The entire listing below must be written out word for word.

Start of Data for analysis
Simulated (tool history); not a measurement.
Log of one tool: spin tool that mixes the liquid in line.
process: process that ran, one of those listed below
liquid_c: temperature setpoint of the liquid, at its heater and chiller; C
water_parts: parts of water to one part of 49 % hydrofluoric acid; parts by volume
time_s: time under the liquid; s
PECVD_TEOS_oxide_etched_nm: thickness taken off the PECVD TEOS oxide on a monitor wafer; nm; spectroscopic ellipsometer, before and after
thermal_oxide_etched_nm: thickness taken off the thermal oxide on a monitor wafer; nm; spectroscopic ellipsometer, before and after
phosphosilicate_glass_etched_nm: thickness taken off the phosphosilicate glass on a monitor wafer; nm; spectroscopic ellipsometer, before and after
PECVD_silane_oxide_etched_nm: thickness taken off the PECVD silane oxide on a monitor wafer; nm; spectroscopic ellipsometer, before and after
End of Data for analysis

**Exercise response**
Simulated (tool history); not a measurement.
Log of one tool: spin tool that mixes the liquid in line.
process: process that ran, one of those listed below
liquid_c: temperature setpoint of the liquid, at its heater and chiller; C
water_parts: parts of water to one part of 49 % hydrofluoric acid; parts by volume
time_s: time under the liquid; s
PECVD_TEOS_oxide_etched_nm: thickness taken off the PECVD TEOS oxide on a monitor wafer; nm; spectroscopic ellipsometer, before and after
thermal_oxide_etched_nm: thickness taken off the thermal oxide on a monitor wafer; nm; spectroscopic ellipsometer, before and after
phosphosilicate_glass_etched_nm: thickness taken off the phosphosilicate glass on a monitor wafer; nm; spectroscopic ellipsometer, before and after
PECVD_silane_oxide_etched_nm: thickness taken off the PECVD silane oxide on a monitor wafer; nm; spectroscopic ellipsometer, before and after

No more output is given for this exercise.